Given records =>
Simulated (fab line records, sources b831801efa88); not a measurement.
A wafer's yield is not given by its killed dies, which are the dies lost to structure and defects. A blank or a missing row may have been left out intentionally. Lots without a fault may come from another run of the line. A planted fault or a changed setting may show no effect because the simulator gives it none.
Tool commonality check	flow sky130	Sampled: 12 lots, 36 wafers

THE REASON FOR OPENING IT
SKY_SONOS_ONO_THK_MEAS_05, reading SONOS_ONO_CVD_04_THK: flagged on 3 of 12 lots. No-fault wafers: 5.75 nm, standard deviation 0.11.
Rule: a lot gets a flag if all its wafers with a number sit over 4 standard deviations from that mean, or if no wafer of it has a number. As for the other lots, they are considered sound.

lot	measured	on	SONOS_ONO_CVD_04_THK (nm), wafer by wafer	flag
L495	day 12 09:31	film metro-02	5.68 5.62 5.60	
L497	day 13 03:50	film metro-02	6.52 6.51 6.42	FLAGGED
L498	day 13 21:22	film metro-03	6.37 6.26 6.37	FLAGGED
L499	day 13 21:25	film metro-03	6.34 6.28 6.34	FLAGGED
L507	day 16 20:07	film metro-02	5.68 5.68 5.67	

Assigned task =>
Nothing in the records should be altered when they are written out again.

Answer box =>
Simulated (fab line records, sources b831801efa88); not a measurement.
A wafer's yield is not given by its killed dies, which are the dies lost to structure and defects. A blank or a missing row may have been left out intentionally. Lots without a fault may come from another run of the line. A planted fault or a changed setting may show no effect because the simulator gives it none.
Tool commonality check	flow sky130	Sampled: 12 lots, 36 wafers

THE REASON FOR OPENING IT
SKY_SONOS_ONO_THK_MEAS_05, reading SONOS_ONO_CVD_04_THK: flagged on 3 of 12 lots. No-fault wafers: 5.75 nm, standard deviation 0.11.
Rule: a lot gets a flag if all its wafers with a number sit over 4 standard deviations from that mean, or if no wafer of it has a number. As for the other lots, they are considered sound.

lot	measured	on	SONOS_ONO_CVD_04_THK (nm), wafer by wafer	flag
L495	day 12 09:31	film metro-02	5.68 5.62 5.60	
L497	day 13 03:50	film metro-02	6.52 6.51 6.42	FLAGGED
L498	day 13 21:22	film metro-03	6.37 6.26 6.37	FLAGGED
L499	day 13 21:25	film metro-03	6.34 6.28 6.34	FLAGGED
L507	day 16 20:07	film metro-02	5.68 5.68 5.67	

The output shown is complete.